Assigned task — Reproduce the entries below exactly, but only from the line containing "the recipe's value." to the line containing "wafer=L076.1; tool, chamber", inclusive.

Listed records —
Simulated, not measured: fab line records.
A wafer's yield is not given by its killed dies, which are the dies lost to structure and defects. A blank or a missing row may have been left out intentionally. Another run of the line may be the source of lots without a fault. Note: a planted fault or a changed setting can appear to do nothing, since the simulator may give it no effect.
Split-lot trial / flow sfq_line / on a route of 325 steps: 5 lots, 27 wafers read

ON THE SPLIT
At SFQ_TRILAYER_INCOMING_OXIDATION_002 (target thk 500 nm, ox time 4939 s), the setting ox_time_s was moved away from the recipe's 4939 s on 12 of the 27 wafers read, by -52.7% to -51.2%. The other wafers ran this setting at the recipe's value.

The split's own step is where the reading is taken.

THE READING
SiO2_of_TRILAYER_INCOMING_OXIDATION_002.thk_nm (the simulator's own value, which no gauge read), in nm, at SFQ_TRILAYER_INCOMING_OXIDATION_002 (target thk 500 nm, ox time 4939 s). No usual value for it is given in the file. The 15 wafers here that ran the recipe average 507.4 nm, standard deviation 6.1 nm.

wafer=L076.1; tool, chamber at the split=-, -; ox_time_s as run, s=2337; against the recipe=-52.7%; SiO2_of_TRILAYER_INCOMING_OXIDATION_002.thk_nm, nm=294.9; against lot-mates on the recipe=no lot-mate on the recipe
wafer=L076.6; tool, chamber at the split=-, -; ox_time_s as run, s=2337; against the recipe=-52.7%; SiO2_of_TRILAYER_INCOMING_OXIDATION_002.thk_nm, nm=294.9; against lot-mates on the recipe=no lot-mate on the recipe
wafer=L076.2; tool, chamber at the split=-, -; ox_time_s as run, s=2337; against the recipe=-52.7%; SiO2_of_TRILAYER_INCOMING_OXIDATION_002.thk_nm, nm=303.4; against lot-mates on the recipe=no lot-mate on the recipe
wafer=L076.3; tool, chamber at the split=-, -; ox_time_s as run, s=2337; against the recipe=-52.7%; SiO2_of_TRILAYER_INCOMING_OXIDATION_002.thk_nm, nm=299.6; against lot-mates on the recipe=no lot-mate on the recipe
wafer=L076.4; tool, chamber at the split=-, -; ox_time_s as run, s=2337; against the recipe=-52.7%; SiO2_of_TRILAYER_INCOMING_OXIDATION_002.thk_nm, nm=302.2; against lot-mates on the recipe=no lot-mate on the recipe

Result —
At SFQ_TRILAYER_INCOMING_OXIDATION_002 (target thk 500 nm, ox time 4939 s), the setting ox_time_s was moved away from the recipe's 4939 s on 12 of the 27 wafers read, by -52.7% to -51.2%. The other wafers ran this setting at the recipe's value.

The split's own step is where the reading is taken.

THE READING
SiO2_of_TRILAYER_INCOMING_OXIDATION_002.thk_nm (the simulator's own value, which no gauge read), in nm, at SFQ_TRILAYER_INCOMING_OXIDATION_002 (target thk 500 nm, ox time 4939 s). No usual value for it is given in the file. The 15 wafers here that ran the recipe average 507.4 nm, standard deviation 6.1 nm.

wafer=L076.1; tool, chamber at the split=-, -; ox_time_s as run, s=2337; against the recipe=-52.7%; SiO2_of_TRILAYER_INCOMING_OXIDATION_002.thk_nm, nm=294.9; against lot-mates on the recipe=no lot-mate on the recipe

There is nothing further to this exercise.